◆ **Work order**
From the entries below, return exactly the lines beginning at the one that contains "(*) after a" and ending at the one that contains "11 ETCH: chemistry", both of them included, and only those lines.

::: Extracted information :::

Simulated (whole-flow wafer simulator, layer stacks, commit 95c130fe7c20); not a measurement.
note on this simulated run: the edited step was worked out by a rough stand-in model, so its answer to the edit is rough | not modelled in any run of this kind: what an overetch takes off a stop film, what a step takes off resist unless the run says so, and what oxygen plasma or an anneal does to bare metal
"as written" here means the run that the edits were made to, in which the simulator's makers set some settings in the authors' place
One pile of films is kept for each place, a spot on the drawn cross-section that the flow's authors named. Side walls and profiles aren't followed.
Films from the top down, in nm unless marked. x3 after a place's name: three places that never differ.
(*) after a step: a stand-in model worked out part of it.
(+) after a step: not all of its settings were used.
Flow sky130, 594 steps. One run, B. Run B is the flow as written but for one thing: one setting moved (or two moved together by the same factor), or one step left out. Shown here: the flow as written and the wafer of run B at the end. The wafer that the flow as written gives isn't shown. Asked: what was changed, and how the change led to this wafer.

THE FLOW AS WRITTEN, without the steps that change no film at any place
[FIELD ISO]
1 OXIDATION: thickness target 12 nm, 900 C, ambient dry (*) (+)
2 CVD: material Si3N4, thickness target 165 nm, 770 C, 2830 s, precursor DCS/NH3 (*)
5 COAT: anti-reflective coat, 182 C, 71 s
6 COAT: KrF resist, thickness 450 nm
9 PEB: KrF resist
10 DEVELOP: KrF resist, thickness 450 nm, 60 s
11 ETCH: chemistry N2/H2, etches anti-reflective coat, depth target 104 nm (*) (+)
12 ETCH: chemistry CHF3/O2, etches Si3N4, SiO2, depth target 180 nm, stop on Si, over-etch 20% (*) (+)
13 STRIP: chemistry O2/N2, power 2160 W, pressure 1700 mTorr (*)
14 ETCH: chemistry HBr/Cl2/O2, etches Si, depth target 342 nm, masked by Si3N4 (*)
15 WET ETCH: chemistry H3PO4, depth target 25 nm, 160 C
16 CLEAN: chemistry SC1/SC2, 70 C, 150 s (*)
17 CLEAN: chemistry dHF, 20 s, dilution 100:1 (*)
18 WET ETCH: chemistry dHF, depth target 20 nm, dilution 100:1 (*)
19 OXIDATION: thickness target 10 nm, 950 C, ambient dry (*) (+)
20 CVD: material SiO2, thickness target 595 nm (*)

:::

◆ **Result**
(*) after a step: a stand-in model worked out part of it.
(+) after a step: not all of its settings were used.
Flow sky130, 594 steps. One run, B. Run B is the flow as written but for one thing: one setting moved (or two moved together by the same factor), or one step left out. Shown here: the flow as written and the wafer of run B at the end. The wafer that the flow as written gives isn't shown. Asked: what was changed, and how the change led to this wafer.

THE FLOW AS WRITTEN, without the steps that change no film at any place
[FIELD ISO]
1 OXIDATION: thickness target 12 nm, 900 C, ambient dry (*) (+)
2 CVD: material Si3N4, thickness target 165 nm, 770 C, 2830 s, precursor DCS/NH3 (*)
5 COAT: anti-reflective coat, 182 C, 71 s
6 COAT: KrF resist, thickness 450 nm
9 PEB: KrF resist
10 DEVELOP: KrF resist, thickness 450 nm, 60 s
11 ETCH: chemistry N2/H2, etches anti-reflective coat, depth target 104 nm (*) (+)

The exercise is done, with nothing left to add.